* **Data records**:
···

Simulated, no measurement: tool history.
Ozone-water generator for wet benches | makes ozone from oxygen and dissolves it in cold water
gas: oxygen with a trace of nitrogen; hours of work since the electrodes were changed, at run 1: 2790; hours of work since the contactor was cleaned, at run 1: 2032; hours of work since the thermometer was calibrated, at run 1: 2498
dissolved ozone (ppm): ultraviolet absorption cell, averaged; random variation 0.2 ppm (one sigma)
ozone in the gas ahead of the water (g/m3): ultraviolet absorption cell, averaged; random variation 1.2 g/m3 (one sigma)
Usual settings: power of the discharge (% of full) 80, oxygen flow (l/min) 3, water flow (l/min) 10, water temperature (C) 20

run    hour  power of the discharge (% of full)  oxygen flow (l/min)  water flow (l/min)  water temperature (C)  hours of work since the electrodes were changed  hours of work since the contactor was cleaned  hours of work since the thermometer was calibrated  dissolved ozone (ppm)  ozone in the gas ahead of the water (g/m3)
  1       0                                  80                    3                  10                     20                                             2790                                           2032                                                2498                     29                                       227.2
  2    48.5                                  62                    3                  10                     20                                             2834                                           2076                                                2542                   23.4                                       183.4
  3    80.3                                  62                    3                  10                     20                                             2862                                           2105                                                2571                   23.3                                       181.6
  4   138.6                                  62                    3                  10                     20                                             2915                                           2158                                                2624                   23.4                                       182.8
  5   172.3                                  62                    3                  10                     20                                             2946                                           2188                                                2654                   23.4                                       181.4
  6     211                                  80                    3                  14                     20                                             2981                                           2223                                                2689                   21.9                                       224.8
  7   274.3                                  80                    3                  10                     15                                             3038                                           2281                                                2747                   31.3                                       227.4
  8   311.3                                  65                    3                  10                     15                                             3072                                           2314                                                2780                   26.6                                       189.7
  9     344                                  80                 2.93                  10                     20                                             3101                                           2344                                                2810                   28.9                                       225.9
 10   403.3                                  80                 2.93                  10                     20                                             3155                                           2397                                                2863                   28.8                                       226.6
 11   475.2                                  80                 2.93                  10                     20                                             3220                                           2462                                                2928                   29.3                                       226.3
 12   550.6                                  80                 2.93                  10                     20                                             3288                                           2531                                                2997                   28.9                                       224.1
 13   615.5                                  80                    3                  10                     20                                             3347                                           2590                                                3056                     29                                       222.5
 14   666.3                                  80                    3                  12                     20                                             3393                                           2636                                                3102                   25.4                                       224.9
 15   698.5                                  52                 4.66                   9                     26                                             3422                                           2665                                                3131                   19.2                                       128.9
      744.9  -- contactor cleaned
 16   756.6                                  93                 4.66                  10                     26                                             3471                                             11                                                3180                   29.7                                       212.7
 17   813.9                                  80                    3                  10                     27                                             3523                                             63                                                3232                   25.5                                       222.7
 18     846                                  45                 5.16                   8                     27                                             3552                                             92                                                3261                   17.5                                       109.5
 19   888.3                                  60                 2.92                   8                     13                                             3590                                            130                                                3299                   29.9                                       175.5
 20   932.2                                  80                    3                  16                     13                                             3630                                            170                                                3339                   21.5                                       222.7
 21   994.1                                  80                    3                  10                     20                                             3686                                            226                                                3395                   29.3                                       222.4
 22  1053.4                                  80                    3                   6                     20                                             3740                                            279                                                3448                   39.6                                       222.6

···

* **Work instruction**: Once you reach the line with "dissolved ozone (ppm): ultraviolet" in the data above, copy it and every line after it exactly, up to and including the line with "Usual settings: power".

* **Exercise answer**:
dissolved ozone (ppm): ultraviolet absorption cell, averaged; random variation 0.2 ppm (one sigma)
ozone in the gas ahead of the water (g/m3): ultraviolet absorption cell, averaged; random variation 1.2 g/m3 (one sigma)
Usual settings: power of the discharge (% of full) 80, oxygen flow (l/min) 3, water flow (l/min) 10, water temperature (C) 20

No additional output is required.